---------- PROVIDED RECORDS

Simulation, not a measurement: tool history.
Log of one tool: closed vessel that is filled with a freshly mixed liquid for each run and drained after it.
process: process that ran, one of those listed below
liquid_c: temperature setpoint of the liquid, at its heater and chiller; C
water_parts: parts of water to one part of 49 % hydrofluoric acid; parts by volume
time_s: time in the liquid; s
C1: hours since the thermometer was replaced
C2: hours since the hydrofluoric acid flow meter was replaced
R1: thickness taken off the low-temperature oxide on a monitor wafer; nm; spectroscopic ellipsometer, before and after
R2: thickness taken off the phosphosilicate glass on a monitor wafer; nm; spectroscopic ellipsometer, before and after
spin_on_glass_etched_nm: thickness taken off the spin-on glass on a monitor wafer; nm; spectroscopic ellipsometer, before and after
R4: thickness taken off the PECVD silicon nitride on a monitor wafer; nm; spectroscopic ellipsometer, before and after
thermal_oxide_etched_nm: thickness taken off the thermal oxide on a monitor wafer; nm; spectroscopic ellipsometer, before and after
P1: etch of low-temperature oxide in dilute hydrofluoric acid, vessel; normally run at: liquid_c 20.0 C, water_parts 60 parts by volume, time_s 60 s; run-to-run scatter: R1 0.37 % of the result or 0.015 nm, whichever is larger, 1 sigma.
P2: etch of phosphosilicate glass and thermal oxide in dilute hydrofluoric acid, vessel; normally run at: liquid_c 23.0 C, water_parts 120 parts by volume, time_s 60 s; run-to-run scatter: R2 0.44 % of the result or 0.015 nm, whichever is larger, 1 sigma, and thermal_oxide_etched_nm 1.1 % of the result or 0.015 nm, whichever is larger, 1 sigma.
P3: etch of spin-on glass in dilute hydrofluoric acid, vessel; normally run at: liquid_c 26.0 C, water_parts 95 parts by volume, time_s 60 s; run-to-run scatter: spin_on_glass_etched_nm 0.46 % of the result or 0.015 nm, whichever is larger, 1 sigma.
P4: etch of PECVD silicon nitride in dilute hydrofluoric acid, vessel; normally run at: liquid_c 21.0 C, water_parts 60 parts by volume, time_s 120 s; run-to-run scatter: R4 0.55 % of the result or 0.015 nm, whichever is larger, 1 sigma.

--------------------

BRIEF -
Write out exactly the lines from the beginning of the material above through the line with "thermal_oxide_etched_nm: thickness taken", including both and omitting all others.

RESPONSE AREA -
Simulation, not a measurement: tool history.
Log of one tool: closed vessel that is filled with a freshly mixed liquid for each run and drained after it.
process: process that ran, one of those listed below
liquid_c: temperature setpoint of the liquid, at its heater and chiller; C
water_parts: parts of water to one part of 49 % hydrofluoric acid; parts by volume
time_s: time in the liquid; s
C1: hours since the thermometer was replaced
C2: hours since the hydrofluoric acid flow meter was replaced
R1: thickness taken off the low-temperature oxide on a monitor wafer; nm; spectroscopic ellipsometer, before and after
R2: thickness taken off the phosphosilicate glass on a monitor wafer; nm; spectroscopic ellipsometer, before and after
spin_on_glass_etched_nm: thickness taken off the spin-on glass on a monitor wafer; nm; spectroscopic ellipsometer, before and after
R4: thickness taken off the PECVD silicon nitride on a monitor wafer; nm; spectroscopic ellipsometer, before and after
thermal_oxide_etched_nm: thickness taken off the thermal oxide on a monitor wafer; nm; spectroscopic ellipsometer, before and after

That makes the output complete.